*Information given*:
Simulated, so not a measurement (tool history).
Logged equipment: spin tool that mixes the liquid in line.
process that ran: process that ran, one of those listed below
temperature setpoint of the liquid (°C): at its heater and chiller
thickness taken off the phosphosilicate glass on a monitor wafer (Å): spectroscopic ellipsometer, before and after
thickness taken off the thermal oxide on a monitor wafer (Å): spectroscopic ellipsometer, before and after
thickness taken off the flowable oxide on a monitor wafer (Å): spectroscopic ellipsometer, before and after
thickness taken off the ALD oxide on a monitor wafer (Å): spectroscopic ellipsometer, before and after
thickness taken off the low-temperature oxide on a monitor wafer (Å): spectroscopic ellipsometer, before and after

*Brief*: Without changing a word, restate the whole listing.

*Answer area*:
Simulated, so not a measurement (tool history).
Logged equipment: spin tool that mixes the liquid in line.
process that ran: process that ran, one of those listed below
temperature setpoint of the liquid (°C): at its heater and chiller
thickness taken off the phosphosilicate glass on a monitor wafer (Å): spectroscopic ellipsometer, before and after
thickness taken off the thermal oxide on a monitor wafer (Å): spectroscopic ellipsometer, before and after
thickness taken off the flowable oxide on a monitor wafer (Å): spectroscopic ellipsometer, before and after
thickness taken off the ALD oxide on a monitor wafer (Å): spectroscopic ellipsometer, before and after
thickness taken off the low-temperature oxide on a monitor wafer (Å): spectroscopic ellipsometer, before and after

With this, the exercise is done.